## Work instruction
Write out, please, the lines from the beginning of the material to the line with "Setting ranges: temp_c", including both ends and nothing else.

## Information provided
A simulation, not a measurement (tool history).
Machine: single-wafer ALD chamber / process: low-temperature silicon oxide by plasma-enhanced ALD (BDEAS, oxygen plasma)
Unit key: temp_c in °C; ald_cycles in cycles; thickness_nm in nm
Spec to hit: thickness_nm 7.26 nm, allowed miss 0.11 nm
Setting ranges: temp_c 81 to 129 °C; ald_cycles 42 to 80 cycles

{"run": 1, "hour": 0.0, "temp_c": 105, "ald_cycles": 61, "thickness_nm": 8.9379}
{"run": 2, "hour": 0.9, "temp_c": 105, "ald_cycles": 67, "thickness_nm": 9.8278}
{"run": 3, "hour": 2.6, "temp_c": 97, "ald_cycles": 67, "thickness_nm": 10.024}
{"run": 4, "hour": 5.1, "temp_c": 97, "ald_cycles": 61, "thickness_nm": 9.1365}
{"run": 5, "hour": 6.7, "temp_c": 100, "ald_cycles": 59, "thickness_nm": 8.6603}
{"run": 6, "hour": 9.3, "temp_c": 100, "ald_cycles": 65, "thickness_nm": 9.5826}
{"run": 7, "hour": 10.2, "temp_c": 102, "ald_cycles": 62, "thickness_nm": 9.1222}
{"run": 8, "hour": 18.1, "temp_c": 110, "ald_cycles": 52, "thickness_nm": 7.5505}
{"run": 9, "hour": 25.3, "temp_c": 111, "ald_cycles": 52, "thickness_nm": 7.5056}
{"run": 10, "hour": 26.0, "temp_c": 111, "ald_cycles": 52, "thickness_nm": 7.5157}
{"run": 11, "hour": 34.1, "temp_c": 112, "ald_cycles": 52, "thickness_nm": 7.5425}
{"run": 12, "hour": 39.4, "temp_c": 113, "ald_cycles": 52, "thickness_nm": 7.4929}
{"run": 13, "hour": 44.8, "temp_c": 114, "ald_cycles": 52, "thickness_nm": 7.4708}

## Response
A simulation, not a measurement (tool history).
Machine: single-wafer ALD chamber / process: low-temperature silicon oxide by plasma-enhanced ALD (BDEAS, oxygen plasma)
Unit key: temp_c in °C; ald_cycles in cycles; thickness_nm in nm
Spec to hit: thickness_nm 7.26 nm, allowed miss 0.11 nm
Setting ranges: temp_c 81 to 129 °C; ald_cycles 42 to 80 cycles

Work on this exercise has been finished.